Work instruction =
Reproduce the records in full. Alter nothing.

Entries shown =
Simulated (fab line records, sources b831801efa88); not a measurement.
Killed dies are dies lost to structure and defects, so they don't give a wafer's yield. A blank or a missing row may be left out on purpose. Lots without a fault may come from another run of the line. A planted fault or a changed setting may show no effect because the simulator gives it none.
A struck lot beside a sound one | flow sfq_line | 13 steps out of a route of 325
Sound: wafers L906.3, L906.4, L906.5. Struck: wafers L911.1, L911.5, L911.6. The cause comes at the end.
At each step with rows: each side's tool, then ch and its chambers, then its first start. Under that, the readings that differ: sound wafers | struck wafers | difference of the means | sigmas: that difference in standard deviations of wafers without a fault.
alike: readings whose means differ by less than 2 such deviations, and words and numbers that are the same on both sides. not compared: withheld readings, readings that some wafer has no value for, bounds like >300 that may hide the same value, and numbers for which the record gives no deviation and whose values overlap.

Task result =
Simulated (fab line records, sources b831801efa88); not a measurement.
Killed dies are dies lost to structure and defects, so they don't give a wafer's yield. A blank or a missing row may be left out on purpose. Lots without a fault may come from another run of the line. A planted fault or a changed setting may show no effect because the simulator gives it none.
A struck lot beside a sound one | flow sfq_line | 13 steps out of a route of 325
Sound: wafers L906.3, L906.4, L906.5. Struck: wafers L911.1, L911.5, L911.6. The cause comes at the end.
At each step with rows: each side's tool, then ch and its chambers, then its first start. Under that, the readings that differ: sound wafers | struck wafers | difference of the means | sigmas: that difference in standard deviations of wafers without a fault.
alike: readings whose means differ by less than 2 such deviations, and words and numbers that are the same on both sides. not compared: withheld readings, readings that some wafer has no value for, bounds like >300 that may hide the same value, and numbers for which the record gives no deviation and whose values overlap.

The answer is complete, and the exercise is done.